● ASSIGNMENT:
Start at the line below containing "Prior information: true" and stop at the line containing "The tool usually". Repeat every line of that stretch exactly, and nothing outside it.

● DATASET CONTENT:
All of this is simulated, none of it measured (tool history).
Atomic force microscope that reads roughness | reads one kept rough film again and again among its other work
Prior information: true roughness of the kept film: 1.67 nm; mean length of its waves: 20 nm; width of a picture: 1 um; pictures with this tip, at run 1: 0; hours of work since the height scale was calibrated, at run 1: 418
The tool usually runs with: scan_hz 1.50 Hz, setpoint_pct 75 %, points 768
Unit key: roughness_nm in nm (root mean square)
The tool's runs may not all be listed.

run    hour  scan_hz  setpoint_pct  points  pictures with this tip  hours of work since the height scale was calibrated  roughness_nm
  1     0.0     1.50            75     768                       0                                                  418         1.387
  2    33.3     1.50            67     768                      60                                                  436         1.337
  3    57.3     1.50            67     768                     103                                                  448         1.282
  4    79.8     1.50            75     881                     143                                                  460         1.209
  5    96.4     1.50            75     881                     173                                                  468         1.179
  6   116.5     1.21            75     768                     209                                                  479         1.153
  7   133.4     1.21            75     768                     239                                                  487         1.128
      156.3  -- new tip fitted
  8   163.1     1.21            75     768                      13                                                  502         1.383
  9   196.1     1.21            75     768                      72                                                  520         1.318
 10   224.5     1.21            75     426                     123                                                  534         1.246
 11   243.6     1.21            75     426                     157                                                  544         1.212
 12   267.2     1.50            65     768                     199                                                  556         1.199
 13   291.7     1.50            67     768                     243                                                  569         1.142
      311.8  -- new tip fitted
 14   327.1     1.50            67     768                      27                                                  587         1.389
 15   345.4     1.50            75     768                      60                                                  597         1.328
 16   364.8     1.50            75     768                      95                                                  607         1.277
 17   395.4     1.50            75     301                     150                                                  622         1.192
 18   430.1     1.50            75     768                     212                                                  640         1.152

● YOUR SOLUTION:
Prior information: true roughness of the kept film: 1.67 nm; mean length of its waves: 20 nm; width of a picture: 1 um; pictures with this tip, at run 1: 0; hours of work since the height scale was calibrated, at run 1: 418
The tool usually runs with: scan_hz 1.50 Hz, setpoint_pct 75 %, points 768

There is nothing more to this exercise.